§ Work request
Character for character, reproduce every entry below.

☆ ☆ ☆ ☆ ☆ ☆ ☆

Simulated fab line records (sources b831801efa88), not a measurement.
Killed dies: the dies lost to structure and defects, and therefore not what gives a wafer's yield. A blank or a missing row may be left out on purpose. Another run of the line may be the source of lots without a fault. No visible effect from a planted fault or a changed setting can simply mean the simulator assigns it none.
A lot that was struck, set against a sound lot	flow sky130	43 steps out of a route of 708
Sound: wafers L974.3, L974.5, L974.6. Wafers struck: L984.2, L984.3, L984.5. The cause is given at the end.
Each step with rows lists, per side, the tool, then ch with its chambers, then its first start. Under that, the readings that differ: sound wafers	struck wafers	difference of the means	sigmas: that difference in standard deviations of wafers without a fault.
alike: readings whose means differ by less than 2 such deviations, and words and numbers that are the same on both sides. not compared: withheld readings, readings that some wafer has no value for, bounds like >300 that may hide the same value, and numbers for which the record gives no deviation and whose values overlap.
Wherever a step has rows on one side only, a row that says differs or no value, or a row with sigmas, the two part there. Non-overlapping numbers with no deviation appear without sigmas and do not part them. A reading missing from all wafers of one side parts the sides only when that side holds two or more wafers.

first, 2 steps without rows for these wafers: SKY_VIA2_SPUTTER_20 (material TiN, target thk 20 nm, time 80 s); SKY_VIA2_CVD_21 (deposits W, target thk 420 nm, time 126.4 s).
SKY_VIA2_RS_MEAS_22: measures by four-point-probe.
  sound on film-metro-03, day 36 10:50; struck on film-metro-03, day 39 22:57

☆ ☆ ☆ ☆ ☆ ☆ ☆

§ Exercise output
Simulated fab line records (sources b831801efa88), not a measurement.
Killed dies: the dies lost to structure and defects, and therefore not what gives a wafer's yield. A blank or a missing row may be left out on purpose. Another run of the line may be the source of lots without a fault. No visible effect from a planted fault or a changed setting can simply mean the simulator assigns it none.
A lot that was struck, set against a sound lot	flow sky130	43 steps out of a route of 708
Sound: wafers L974.3, L974.5, L974.6. Wafers struck: L984.2, L984.3, L984.5. The cause is given at the end.
Each step with rows lists, per side, the tool, then ch with its chambers, then its first start. Under that, the readings that differ: sound wafers	struck wafers	difference of the means	sigmas: that difference in standard deviations of wafers without a fault.
alike: readings whose means differ by less than 2 such deviations, and words and numbers that are the same on both sides. not compared: withheld readings, readings that some wafer has no value for, bounds like >300 that may hide the same value, and numbers for which the record gives no deviation and whose values overlap.
Wherever a step has rows on one side only, a row that says differs or no value, or a row with sigmas, the two part there. Non-overlapping numbers with no deviation appear without sigmas and do not part them. A reading missing from all wafers of one side parts the sides only when that side holds two or more wafers.

first, 2 steps without rows for these wafers: SKY_VIA2_SPUTTER_20 (material TiN, target thk 20 nm, time 80 s); SKY_VIA2_CVD_21 (deposits W, target thk 420 nm, time 126.4 s).
SKY_VIA2_RS_MEAS_22: measures by four-point-probe.
  sound on film-metro-03, day 36 10:50; struck on film-metro-03, day 39 22:57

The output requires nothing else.